(Action item):
Which lines run from the start of the data below to the line containing "If you're reading"? Set them down exactly, with none added.

Record set: Begin

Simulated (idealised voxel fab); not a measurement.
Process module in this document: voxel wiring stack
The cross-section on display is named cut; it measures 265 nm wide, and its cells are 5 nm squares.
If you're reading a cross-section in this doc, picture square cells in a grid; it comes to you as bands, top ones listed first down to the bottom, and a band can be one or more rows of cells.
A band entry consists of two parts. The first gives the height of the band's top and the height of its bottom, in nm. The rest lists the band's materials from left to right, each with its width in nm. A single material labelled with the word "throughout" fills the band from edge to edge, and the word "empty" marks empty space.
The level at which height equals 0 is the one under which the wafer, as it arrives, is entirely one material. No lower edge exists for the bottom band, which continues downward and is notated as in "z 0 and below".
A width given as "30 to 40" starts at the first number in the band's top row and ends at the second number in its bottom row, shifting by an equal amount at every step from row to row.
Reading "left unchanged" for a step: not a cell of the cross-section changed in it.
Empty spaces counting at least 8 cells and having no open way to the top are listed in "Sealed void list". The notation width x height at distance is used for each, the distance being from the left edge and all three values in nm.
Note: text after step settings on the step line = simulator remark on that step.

Record set: End

(Task output):
Simulated (idealised voxel fab); not a measurement.
Process module in this document: voxel wiring stack
The cross-section on display is named cut; it measures 265 nm wide, and its cells are 5 nm squares.
If you're reading a cross-section in this doc, picture square cells in a grid; it comes to you as bands, top ones listed first down to the bottom, and a band can be one or more rows of cells.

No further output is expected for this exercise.